-- DATA --
□ □ □
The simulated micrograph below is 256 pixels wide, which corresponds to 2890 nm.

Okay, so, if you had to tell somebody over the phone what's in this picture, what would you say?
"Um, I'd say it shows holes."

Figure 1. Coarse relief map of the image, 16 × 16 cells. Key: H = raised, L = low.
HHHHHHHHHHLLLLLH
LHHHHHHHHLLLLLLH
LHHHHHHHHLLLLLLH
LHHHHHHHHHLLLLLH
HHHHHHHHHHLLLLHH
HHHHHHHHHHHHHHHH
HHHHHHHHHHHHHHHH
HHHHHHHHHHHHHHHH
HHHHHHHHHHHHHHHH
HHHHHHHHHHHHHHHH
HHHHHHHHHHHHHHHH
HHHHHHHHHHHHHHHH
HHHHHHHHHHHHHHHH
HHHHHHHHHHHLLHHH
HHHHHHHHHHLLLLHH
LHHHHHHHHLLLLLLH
□ □ □

-- WORK ORDER --
Repeat the entries exactly, leaving nothing out.

-- WRITTEN SOLUTION --
The simulated micrograph below is 256 pixels wide, which corresponds to 2890 nm.

Okay, so, if you had to tell somebody over the phone what's in this picture, what would you say?
"Um, I'd say it shows holes."

Figure 1. Coarse relief map of the image, 16 × 16 cells. Key: H = raised, L = low.
HHHHHHHHHHLLLLLH
LHHHHHHHHLLLLLLH
LHHHHHHHHLLLLLLH
LHHHHHHHHHLLLLLH
HHHHHHHHHHLLLLHH
HHHHHHHHHHHHHHHH
HHHHHHHHHHHHHHHH
HHHHHHHHHHHHHHHH
HHHHHHHHHHHHHHHH
HHHHHHHHHHHHHHHH
HHHHHHHHHHHHHHHH
HHHHHHHHHHHHHHHH
HHHHHHHHHHHHHHHH
HHHHHHHHHHHLLHHH
HHHHHHHHHHLLLLHH
LHHHHHHHHLLLLLLH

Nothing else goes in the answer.